# # # #
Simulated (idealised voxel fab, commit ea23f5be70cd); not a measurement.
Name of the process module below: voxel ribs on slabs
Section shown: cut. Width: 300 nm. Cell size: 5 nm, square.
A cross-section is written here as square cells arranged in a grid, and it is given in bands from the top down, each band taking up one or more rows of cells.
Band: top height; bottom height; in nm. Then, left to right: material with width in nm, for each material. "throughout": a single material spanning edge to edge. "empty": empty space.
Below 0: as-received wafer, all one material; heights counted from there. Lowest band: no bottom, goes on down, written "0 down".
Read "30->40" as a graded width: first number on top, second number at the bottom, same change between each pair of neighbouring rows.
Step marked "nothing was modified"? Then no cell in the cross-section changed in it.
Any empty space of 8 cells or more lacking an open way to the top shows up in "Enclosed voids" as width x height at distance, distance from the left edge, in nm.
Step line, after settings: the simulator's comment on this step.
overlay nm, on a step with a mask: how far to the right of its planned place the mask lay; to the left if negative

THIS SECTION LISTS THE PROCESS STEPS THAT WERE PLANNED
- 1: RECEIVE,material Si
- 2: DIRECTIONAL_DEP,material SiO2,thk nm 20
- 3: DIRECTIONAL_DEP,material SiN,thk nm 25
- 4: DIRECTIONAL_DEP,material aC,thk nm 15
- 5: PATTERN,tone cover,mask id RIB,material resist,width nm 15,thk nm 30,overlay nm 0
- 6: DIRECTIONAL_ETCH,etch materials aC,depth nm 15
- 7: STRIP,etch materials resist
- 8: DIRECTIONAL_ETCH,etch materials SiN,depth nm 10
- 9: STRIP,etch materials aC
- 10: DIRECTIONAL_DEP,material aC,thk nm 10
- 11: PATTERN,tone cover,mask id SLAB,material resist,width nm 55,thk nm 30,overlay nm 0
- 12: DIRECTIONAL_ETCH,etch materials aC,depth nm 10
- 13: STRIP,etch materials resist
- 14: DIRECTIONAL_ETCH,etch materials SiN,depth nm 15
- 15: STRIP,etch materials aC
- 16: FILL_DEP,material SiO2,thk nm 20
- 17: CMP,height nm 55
# # # #

## [ACTION ITEM]
Return the entries above unchanged, starting at the first line and stopping after the line with "Below 0: as-received".

## [RESULT]
Simulated (idealised voxel fab, commit ea23f5be70cd); not a measurement.
Name of the process module below: voxel ribs on slabs
Section shown: cut. Width: 300 nm. Cell size: 5 nm, square.
A cross-section is written here as square cells arranged in a grid, and it is given in bands from the top down, each band taking up one or more rows of cells.
Band: top height; bottom height; in nm. Then, left to right: material with width in nm, for each material. "throughout": a single material spanning edge to edge. "empty": empty space.
Below 0: as-received wafer, all one material; heights counted from there. Lowest band: no bottom, goes on down, written "0 down".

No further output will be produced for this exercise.